INPUT DATA ::
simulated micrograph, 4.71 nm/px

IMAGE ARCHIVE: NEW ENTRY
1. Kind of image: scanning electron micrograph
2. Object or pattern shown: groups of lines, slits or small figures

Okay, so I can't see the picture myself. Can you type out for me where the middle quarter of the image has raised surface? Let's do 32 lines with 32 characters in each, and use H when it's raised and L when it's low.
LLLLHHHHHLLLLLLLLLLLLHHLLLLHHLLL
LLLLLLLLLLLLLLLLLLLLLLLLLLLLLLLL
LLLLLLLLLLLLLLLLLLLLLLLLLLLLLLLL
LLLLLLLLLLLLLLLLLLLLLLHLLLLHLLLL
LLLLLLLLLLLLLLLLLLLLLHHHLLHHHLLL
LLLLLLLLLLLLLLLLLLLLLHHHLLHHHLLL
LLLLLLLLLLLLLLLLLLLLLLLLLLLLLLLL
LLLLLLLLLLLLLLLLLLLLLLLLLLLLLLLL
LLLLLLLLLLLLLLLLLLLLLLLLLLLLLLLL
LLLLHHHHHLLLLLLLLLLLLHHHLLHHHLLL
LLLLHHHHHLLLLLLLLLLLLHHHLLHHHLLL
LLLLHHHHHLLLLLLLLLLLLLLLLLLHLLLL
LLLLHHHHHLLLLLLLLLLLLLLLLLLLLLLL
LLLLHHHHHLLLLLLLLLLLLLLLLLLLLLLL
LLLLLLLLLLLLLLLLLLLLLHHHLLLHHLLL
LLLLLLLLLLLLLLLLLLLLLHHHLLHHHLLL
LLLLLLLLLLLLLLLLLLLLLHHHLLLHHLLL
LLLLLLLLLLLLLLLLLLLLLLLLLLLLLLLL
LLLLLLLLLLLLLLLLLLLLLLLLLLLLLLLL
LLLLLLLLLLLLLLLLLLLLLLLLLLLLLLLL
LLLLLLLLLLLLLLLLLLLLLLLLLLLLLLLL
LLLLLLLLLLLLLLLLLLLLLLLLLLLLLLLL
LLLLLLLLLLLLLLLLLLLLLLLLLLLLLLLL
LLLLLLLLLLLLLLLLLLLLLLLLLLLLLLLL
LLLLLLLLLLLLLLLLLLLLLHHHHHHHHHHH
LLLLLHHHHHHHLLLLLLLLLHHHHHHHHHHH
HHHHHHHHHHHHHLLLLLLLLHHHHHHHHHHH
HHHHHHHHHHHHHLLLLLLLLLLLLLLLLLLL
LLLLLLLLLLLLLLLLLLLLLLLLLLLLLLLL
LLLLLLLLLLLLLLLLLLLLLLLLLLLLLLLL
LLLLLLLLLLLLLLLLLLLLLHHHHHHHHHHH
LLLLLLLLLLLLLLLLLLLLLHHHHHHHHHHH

WORK ITEM :: Could you copy exactly the lines from the first line of the records above through the line containing "HHHHHHHHHHHHHLLLLLLLLLLLLLLLLLLL", both included, and nothing else?

ANSWER SPACE ::
simulated micrograph, 4.71 nm/px

IMAGE ARCHIVE: NEW ENTRY
1. Kind of image: scanning electron micrograph
2. Object or pattern shown: groups of lines, slits or small figures

Okay, so I can't see the picture myself. Can you type out for me where the middle quarter of the image has raised surface? Let's do 32 lines with 32 characters in each, and use H when it's raised and L when it's low.
LLLLHHHHHLLLLLLLLLLLLHHLLLLHHLLL
LLLLLLLLLLLLLLLLLLLLLLLLLLLLLLLL
LLLLLLLLLLLLLLLLLLLLLLLLLLLLLLLL
LLLLLLLLLLLLLLLLLLLLLLHLLLLHLLLL
LLLLLLLLLLLLLLLLLLLLLHHHLLHHHLLL
LLLLLLLLLLLLLLLLLLLLLHHHLLHHHLLL
LLLLLLLLLLLLLLLLLLLLLLLLLLLLLLLL
LLLLLLLLLLLLLLLLLLLLLLLLLLLLLLLL
LLLLLLLLLLLLLLLLLLLLLLLLLLLLLLLL
LLLLHHHHHLLLLLLLLLLLLHHHLLHHHLLL
LLLLHHHHHLLLLLLLLLLLLHHHLLHHHLLL
LLLLHHHHHLLLLLLLLLLLLLLLLLLHLLLL
LLLLHHHHHLLLLLLLLLLLLLLLLLLLLLLL
LLLLHHHHHLLLLLLLLLLLLLLLLLLLLLLL
LLLLLLLLLLLLLLLLLLLLLHHHLLLHHLLL
LLLLLLLLLLLLLLLLLLLLLHHHLLHHHLLL
LLLLLLLLLLLLLLLLLLLLLHHHLLLHHLLL
LLLLLLLLLLLLLLLLLLLLLLLLLLLLLLLL
LLLLLLLLLLLLLLLLLLLLLLLLLLLLLLLL
LLLLLLLLLLLLLLLLLLLLLLLLLLLLLLLL
LLLLLLLLLLLLLLLLLLLLLLLLLLLLLLLL
LLLLLLLLLLLLLLLLLLLLLLLLLLLLLLLL
LLLLLLLLLLLLLLLLLLLLLLLLLLLLLLLL
LLLLLLLLLLLLLLLLLLLLLLLLLLLLLLLL
LLLLLLLLLLLLLLLLLLLLLHHHHHHHHHHH
LLLLLHHHHHHHLLLLLLLLLHHHHHHHHHHH
HHHHHHHHHHHHHLLLLLLLLHHHHHHHHHHH
HHHHHHHHHHHHHLLLLLLLLLLLLLLLLLLL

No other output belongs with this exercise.